• Information given:
»»
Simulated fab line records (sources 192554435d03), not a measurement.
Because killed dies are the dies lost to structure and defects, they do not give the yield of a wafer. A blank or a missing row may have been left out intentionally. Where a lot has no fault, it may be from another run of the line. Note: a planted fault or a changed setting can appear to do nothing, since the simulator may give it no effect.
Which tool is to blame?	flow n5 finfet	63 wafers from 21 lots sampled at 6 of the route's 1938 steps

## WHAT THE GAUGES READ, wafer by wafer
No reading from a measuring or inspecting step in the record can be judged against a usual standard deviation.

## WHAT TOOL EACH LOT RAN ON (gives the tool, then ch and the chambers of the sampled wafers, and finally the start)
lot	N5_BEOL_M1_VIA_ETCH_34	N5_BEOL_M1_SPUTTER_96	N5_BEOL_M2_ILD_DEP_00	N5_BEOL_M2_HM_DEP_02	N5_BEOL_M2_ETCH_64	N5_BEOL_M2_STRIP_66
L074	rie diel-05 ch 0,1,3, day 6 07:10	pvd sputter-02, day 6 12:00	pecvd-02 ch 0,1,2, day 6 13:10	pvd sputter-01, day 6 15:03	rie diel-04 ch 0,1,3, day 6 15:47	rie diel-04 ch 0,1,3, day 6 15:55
««

• Assignment:
The data above, all of it, needs to be output exactly as written.

• Answer section:
Simulated fab line records (sources 192554435d03), not a measurement.
Because killed dies are the dies lost to structure and defects, they do not give the yield of a wafer. A blank or a missing row may have been left out intentionally. Where a lot has no fault, it may be from another run of the line. Note: a planted fault or a changed setting can appear to do nothing, since the simulator may give it no effect.
Which tool is to blame?	flow n5 finfet	63 wafers from 21 lots sampled at 6 of the route's 1938 steps

## WHAT THE GAUGES READ, wafer by wafer
No reading from a measuring or inspecting step in the record can be judged against a usual standard deviation.

## WHAT TOOL EACH LOT RAN ON (gives the tool, then ch and the chambers of the sampled wafers, and finally the start)
lot	N5_BEOL_M1_VIA_ETCH_34	N5_BEOL_M1_SPUTTER_96	N5_BEOL_M2_ILD_DEP_00	N5_BEOL_M2_HM_DEP_02	N5_BEOL_M2_ETCH_64	N5_BEOL_M2_STRIP_66
L074	rie diel-05 ch 0,1,3, day 6 07:10	pvd sputter-02, day 6 12:00	pecvd-02 ch 0,1,2, day 6 13:10	pvd sputter-01, day 6 15:03	rie diel-04 ch 0,1,3, day 6 15:47	rie diel-04 ch 0,1,3, day 6 15:55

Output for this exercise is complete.